ASSIGNED TASK ▸
Go through the data from its first line and retype each line, stopping once the line containing "after a step's" has been retyped.

INPUT DATA ▸
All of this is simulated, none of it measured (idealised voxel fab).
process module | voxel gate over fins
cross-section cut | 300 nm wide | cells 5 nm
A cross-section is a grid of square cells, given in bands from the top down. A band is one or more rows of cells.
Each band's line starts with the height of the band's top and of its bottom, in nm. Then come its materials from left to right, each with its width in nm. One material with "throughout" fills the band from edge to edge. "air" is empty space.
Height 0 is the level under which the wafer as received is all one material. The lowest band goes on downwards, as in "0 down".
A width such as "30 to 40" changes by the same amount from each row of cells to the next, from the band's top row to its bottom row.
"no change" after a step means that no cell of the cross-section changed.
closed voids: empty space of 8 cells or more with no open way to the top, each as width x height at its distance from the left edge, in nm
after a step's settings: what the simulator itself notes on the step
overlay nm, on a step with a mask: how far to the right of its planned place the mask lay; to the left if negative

EXERCISE RESPONSE ▸
All of this is simulated, none of it measured (idealised voxel fab).
process module | voxel gate over fins
cross-section cut | 300 nm wide | cells 5 nm
A cross-section is a grid of square cells, given in bands from the top down. A band is one or more rows of cells.
Each band's line starts with the height of the band's top and of its bottom, in nm. Then come its materials from left to right, each with its width in nm. One material with "throughout" fills the band from edge to edge. "air" is empty space.
Height 0 is the level under which the wafer as received is all one material. The lowest band goes on downwards, as in "0 down".
A width such as "30 to 40" changes by the same amount from each row of cells to the next, from the band's top row to its bottom row.
"no change" after a step means that no cell of the cross-section changed.
closed voids: empty space of 8 cells or more with no open way to the top, each as width x height at its distance from the left edge, in nm
after a step's settings: what the simulator itself notes on the step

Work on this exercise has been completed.